> _Material supplied_:
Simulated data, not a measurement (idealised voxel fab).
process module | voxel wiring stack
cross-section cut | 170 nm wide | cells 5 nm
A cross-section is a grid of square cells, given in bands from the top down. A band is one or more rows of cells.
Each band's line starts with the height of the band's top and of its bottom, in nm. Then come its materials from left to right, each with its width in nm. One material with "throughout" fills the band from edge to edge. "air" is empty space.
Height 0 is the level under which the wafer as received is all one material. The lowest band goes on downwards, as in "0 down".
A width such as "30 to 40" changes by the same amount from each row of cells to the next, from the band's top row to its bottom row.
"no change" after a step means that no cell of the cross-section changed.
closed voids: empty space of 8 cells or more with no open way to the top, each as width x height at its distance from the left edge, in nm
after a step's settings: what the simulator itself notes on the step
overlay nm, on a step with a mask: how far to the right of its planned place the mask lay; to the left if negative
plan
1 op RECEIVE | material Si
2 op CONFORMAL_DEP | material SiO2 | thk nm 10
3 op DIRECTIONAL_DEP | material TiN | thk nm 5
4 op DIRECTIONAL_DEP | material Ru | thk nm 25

> _Exercise_: What you give back should be only the lines of the records above, starting at the line with "A width such" and ending at the line with "3 op DIRECTIONAL_DEP", restated word for word.

> _Response_:
A width such as "30 to 40" changes by the same amount from each row of cells to the next, from the band's top row to its bottom row.
"no change" after a step means that no cell of the cross-section changed.
closed voids: empty space of 8 cells or more with no open way to the top, each as width x height at its distance from the left edge, in nm
after a step's settings: what the simulator itself notes on the step
overlay nm, on a step with a mask: how far to the right of its planned place the mask lay; to the left if negative
plan
1 op RECEIVE | material Si
2 op CONFORMAL_DEP | material SiO2 | thk nm 10
3 op DIRECTIONAL_DEP | material TiN | thk nm 5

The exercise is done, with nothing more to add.